Records supplied:
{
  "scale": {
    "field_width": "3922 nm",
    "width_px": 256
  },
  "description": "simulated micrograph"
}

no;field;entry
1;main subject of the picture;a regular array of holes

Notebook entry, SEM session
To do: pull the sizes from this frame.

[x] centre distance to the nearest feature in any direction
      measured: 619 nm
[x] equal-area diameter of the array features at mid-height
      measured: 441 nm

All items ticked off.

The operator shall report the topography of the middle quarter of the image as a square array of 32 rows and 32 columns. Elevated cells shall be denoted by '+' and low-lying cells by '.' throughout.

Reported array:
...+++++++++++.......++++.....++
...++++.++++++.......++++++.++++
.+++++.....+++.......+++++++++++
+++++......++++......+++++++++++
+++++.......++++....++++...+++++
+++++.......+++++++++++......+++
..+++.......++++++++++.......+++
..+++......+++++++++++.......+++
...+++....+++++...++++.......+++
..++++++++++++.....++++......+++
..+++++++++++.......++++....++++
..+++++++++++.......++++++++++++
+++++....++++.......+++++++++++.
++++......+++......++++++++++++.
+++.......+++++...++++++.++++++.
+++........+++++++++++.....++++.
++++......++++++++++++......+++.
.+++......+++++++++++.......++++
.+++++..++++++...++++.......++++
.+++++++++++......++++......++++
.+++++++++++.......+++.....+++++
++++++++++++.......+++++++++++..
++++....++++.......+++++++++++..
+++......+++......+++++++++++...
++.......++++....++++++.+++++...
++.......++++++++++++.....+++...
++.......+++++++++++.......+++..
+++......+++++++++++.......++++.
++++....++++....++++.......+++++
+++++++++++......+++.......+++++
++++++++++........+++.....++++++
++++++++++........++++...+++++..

Task item: What is needed is a word-for-word copy of the records above, from the first line through the line that contains "All items ticked off.".

Answer section:
{
  "scale": {
    "field_width": "3922 nm",
    "width_px": 256
  },
  "description": "simulated micrograph"
}

no;field;entry
1;main subject of the picture;a regular array of holes

Notebook entry, SEM session
To do: pull the sizes from this frame.

[x] centre distance to the nearest feature in any direction
      measured: 619 nm
[x] equal-area diameter of the array features at mid-height
      measured: 441 nm

All items ticked off.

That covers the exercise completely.